DATA SECTION:
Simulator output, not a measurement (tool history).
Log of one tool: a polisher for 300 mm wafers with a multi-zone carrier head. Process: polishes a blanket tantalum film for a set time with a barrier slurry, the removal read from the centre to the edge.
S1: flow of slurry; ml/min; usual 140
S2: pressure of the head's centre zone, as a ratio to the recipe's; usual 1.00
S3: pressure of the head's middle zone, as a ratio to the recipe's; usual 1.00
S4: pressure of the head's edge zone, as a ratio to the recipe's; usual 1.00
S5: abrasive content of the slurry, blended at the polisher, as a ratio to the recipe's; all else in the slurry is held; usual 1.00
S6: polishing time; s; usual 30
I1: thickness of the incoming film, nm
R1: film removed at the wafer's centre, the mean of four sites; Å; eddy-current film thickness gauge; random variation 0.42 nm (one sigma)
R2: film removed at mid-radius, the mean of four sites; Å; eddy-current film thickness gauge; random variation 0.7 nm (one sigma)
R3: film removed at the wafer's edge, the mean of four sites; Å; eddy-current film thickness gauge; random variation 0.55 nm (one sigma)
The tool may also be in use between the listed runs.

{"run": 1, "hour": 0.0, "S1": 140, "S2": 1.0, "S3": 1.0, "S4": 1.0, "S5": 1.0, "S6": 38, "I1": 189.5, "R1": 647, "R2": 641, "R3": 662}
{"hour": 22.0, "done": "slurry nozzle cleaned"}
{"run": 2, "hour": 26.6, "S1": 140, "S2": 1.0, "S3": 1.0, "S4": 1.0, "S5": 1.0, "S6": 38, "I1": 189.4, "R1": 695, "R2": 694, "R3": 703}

BRIEF:
Please reply with an exact copy of the lines above, starting at the first and ending at the line that holds "S3: pressure of".

EXERCISE RESPONSE:
Simulator output, not a measurement (tool history).
Log of one tool: a polisher for 300 mm wafers with a multi-zone carrier head. Process: polishes a blanket tantalum film for a set time with a barrier slurry, the removal read from the centre to the edge.
S1: flow of slurry; ml/min; usual 140
S2: pressure of the head's centre zone, as a ratio to the recipe's; usual 1.00
S3: pressure of the head's middle zone, as a ratio to the recipe's; usual 1.00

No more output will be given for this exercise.